Study material section start
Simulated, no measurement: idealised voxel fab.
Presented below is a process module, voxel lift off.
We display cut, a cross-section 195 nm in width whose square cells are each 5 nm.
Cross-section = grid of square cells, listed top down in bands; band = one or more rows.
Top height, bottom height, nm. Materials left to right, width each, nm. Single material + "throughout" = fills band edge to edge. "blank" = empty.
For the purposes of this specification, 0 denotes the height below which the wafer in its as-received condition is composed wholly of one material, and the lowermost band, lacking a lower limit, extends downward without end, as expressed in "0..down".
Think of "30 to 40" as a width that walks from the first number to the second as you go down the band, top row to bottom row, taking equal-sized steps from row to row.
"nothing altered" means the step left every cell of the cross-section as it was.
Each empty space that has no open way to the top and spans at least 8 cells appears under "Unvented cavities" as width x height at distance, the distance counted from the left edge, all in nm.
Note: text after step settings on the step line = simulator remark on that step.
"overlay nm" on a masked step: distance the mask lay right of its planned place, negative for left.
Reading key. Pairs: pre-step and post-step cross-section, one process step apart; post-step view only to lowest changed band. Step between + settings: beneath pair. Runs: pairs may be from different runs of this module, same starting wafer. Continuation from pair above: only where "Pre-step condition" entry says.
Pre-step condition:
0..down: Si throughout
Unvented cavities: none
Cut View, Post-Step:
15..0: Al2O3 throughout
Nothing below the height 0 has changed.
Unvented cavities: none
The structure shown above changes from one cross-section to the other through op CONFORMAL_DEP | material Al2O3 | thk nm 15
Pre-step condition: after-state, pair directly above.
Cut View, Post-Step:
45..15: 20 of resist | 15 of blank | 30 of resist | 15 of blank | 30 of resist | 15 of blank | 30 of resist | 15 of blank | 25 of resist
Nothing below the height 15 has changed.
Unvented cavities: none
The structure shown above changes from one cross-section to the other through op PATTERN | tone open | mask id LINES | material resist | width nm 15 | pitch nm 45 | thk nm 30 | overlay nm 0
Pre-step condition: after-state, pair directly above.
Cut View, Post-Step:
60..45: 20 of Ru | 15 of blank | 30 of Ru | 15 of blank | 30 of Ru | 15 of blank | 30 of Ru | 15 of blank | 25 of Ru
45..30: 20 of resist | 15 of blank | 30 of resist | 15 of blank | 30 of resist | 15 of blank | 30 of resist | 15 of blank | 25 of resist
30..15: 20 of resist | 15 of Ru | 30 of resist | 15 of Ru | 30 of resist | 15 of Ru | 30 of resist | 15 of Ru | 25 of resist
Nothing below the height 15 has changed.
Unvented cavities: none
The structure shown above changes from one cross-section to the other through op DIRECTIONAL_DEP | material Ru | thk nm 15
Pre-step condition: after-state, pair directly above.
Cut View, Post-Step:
Study material section end

**Exercise**: Word for word, restate the data above from its first line down to and including the line with "Top height, bottom".

**Task response**:
Simulated, no measurement: idealised voxel fab.
Presented below is a process module, voxel lift off.
We display cut, a cross-section 195 nm in width whose square cells are each 5 nm.
Cross-section = grid of square cells, listed top down in bands; band = one or more rows.
Top height, bottom height, nm. Materials left to right, width each, nm. Single material + "throughout" = fills band edge to edge. "blank" = empty.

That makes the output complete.